The records follow. Print, word for word, the first line through the "12 op DIRECTIONAL_ETCH" line.

====== Dataset

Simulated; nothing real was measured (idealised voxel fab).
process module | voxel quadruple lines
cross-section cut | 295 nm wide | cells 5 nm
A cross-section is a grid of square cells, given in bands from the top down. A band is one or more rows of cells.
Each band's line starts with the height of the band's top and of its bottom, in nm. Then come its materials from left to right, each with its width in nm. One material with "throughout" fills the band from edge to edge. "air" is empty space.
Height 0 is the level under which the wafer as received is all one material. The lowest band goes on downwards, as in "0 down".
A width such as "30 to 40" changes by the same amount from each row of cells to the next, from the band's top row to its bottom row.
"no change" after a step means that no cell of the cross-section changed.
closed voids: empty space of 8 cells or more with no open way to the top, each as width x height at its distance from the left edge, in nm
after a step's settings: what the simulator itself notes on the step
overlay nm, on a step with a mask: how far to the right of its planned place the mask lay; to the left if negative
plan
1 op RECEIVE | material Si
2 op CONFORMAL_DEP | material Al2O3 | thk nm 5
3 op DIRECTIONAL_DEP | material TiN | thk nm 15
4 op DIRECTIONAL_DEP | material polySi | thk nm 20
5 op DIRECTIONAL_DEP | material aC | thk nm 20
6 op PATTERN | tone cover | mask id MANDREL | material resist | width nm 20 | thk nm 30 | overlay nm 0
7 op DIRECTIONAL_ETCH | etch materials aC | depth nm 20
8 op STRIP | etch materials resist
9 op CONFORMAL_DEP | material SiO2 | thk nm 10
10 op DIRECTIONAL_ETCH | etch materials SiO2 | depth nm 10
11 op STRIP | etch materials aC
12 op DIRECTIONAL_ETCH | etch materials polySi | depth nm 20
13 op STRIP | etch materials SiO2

============

| Problem solution |
Simulated; nothing real was measured (idealised voxel fab).
process module | voxel quadruple lines
cross-section cut | 295 nm wide | cells 5 nm
A cross-section is a grid of square cells, given in bands from the top down. A band is one or more rows of cells.
Each band's line starts with the height of the band's top and of its bottom, in nm. Then come its materials from left to right, each with its width in nm. One material with "throughout" fills the band from edge to edge. "air" is empty space.
Height 0 is the level under which the wafer as received is all one material. The lowest band goes on downwards, as in "0 down".
A width such as "30 to 40" changes by the same amount from each row of cells to the next, from the band's top row to its bottom row.
"no change" after a step means that no cell of the cross-section changed.
closed voids: empty space of 8 cells or more with no open way to the top, each as width x height at its distance from the left edge, in nm
after a step's settings: what the simulator itself notes on the step
overlay nm, on a step with a mask: how far to the right of its planned place the mask lay; to the left if negative
plan
1 op RECEIVE | material Si
2 op CONFORMAL_DEP | material Al2O3 | thk nm 5
3 op DIRECTIONAL_DEP | material TiN | thk nm 15
4 op DIRECTIONAL_DEP | material polySi | thk nm 20
5 op DIRECTIONAL_DEP | material aC | thk nm 20
6 op PATTERN | tone cover | mask id MANDREL | material resist | width nm 20 | thk nm 30 | overlay nm 0
7 op DIRECTIONAL_ETCH | etch materials aC | depth nm 20
8 op STRIP | etch materials resist
9 op CONFORMAL_DEP | material SiO2 | thk nm 10
10 op DIRECTIONAL_ETCH | etch materials SiO2 | depth nm 10
11 op STRIP | etch materials aC
12 op DIRECTIONAL_ETCH | etch materials polySi | depth nm 20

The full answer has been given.